● EXERCISE:
Please restate the data exactly, from the first line to the last.

(GIVEN INFORMATION Opens)

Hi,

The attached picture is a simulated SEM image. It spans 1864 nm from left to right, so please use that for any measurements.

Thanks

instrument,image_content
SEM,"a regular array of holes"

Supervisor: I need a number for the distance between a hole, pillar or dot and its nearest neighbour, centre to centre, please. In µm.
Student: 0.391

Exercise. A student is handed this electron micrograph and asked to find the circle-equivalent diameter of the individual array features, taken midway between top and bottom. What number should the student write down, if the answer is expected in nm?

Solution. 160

(GIVEN INFORMATION Closes)

● ANSWER AREA:
Hi,

The attached picture is a simulated SEM image. It spans 1864 nm from left to right, so please use that for any measurements.

Thanks

instrument,image_content
SEM,"a regular array of holes"

Supervisor: I need a number for the distance between a hole, pillar or dot and its nearest neighbour, centre to centre, please. In µm.
Student: 0.391

Exercise. A student is handed this electron micrograph and asked to find the circle-equivalent diameter of the individual array features, taken midway between top and bottom. What number should the student write down, if the answer is expected in nm?

Solution. 160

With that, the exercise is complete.